◆ Exercise
Write the entries out in full, matching them exactly.

◆ Dataset extract
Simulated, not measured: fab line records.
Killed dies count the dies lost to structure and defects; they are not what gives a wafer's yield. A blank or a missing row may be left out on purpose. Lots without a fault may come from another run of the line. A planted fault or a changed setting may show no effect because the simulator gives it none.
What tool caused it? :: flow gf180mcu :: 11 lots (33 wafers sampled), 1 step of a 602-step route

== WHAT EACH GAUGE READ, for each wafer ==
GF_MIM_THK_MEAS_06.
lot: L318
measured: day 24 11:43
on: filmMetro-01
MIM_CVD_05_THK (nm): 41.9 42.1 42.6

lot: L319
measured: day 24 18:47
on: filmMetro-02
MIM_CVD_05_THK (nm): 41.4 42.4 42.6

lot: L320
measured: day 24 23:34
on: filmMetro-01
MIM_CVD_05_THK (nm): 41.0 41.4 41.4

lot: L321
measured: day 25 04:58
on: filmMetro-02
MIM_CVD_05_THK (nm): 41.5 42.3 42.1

◆ Worked solution
Simulated, not measured: fab line records.
Killed dies count the dies lost to structure and defects; they are not what gives a wafer's yield. A blank or a missing row may be left out on purpose. Lots without a fault may come from another run of the line. A planted fault or a changed setting may show no effect because the simulator gives it none.
What tool caused it? :: flow gf180mcu :: 11 lots (33 wafers sampled), 1 step of a 602-step route

== WHAT EACH GAUGE READ, for each wafer ==
GF_MIM_THK_MEAS_06.
lot: L318
measured: day 24 11:43
on: filmMetro-01
MIM_CVD_05_THK (nm): 41.9 42.1 42.6

lot: L319
measured: day 24 18:47
on: filmMetro-02
MIM_CVD_05_THK (nm): 41.4 42.4 42.6

lot: L320
measured: day 24 23:34
on: filmMetro-01
MIM_CVD_05_THK (nm): 41.0 41.4 41.4

lot: L321
measured: day 25 04:58
on: filmMetro-02
MIM_CVD_05_THK (nm): 41.5 42.3 42.1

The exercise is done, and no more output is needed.